- _Action item_
Return every line from the one with "10000111000111000111100011100001" through the one with "10001110000111000111100011100011", inclusive, exactly as it appears below.

BEGIN Information
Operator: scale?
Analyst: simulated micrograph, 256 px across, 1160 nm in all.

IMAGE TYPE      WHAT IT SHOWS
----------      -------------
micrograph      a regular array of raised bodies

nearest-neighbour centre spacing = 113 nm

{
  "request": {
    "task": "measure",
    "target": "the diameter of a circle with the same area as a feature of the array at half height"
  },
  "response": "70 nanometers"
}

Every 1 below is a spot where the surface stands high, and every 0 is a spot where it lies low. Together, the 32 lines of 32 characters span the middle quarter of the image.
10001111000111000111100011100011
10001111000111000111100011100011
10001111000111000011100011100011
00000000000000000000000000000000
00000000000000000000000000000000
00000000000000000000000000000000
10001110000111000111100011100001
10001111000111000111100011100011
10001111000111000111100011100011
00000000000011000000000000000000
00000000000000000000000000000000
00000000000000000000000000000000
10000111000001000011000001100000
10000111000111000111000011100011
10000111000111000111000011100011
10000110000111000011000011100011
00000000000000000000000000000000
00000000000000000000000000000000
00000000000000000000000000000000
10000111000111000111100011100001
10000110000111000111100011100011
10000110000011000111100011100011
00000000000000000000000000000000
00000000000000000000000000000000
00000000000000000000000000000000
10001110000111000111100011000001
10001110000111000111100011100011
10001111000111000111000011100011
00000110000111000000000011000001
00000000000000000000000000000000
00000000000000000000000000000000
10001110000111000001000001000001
END Information

- _Response box_
10000111000111000111100011100001
10000110000111000111100011100011
10000110000011000111100011100011
00000000000000000000000000000000
00000000000000000000000000000000
00000000000000000000000000000000
10001110000111000111100011000001
10001110000111000111100011100011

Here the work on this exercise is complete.